## [Task item]
Please restate the listing that follows without changing anything.

Data extracts Start Marker

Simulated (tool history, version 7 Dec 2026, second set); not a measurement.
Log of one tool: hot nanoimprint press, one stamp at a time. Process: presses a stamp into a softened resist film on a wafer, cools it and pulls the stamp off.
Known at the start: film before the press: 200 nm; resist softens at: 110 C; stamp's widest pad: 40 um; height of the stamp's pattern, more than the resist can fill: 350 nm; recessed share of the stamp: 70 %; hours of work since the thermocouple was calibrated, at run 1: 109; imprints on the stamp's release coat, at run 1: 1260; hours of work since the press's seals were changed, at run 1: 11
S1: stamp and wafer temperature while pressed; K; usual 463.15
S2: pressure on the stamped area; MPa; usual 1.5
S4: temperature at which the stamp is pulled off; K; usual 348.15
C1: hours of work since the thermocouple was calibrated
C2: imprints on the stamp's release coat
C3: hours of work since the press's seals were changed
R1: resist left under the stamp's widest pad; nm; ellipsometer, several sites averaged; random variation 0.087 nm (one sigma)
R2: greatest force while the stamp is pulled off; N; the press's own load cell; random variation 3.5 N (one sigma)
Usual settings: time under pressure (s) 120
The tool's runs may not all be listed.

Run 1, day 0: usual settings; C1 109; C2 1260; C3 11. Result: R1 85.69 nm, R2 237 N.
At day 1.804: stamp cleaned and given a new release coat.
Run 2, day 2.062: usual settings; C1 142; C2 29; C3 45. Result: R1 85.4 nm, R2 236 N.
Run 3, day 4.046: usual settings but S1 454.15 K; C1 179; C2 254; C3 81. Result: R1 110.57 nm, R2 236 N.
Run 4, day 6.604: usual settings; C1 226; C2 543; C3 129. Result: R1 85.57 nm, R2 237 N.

Data extracts End Marker

## [Task output]
Simulated (tool history, version 7 Dec 2026, second set); not a measurement.
Log of one tool: hot nanoimprint press, one stamp at a time. Process: presses a stamp into a softened resist film on a wafer, cools it and pulls the stamp off.
Known at the start: film before the press: 200 nm; resist softens at: 110 C; stamp's widest pad: 40 um; height of the stamp's pattern, more than the resist can fill: 350 nm; recessed share of the stamp: 70 %; hours of work since the thermocouple was calibrated, at run 1: 109; imprints on the stamp's release coat, at run 1: 1260; hours of work since the press's seals were changed, at run 1: 11
S1: stamp and wafer temperature while pressed; K; usual 463.15
S2: pressure on the stamped area; MPa; usual 1.5
S4: temperature at which the stamp is pulled off; K; usual 348.15
C1: hours of work since the thermocouple was calibrated
C2: imprints on the stamp's release coat
C3: hours of work since the press's seals were changed
R1: resist left under the stamp's widest pad; nm; ellipsometer, several sites averaged; random variation 0.087 nm (one sigma)
R2: greatest force while the stamp is pulled off; N; the press's own load cell; random variation 3.5 N (one sigma)
Usual settings: time under pressure (s) 120
The tool's runs may not all be listed.

Run 1, day 0: usual settings; C1 109; C2 1260; C3 11. Result: R1 85.69 nm, R2 237 N.
At day 1.804: stamp cleaned and given a new release coat.
Run 2, day 2.062: usual settings; C1 142; C2 29; C3 45. Result: R1 85.4 nm, R2 236 N.
Run 3, day 4.046: usual settings but S1 454.15 K; C1 179; C2 254; C3 81. Result: R1 110.57 nm, R2 236 N.
Run 4, day 6.604: usual settings; C1 226; C2 543; C3 129. Result: R1 85.57 nm, R2 237 N.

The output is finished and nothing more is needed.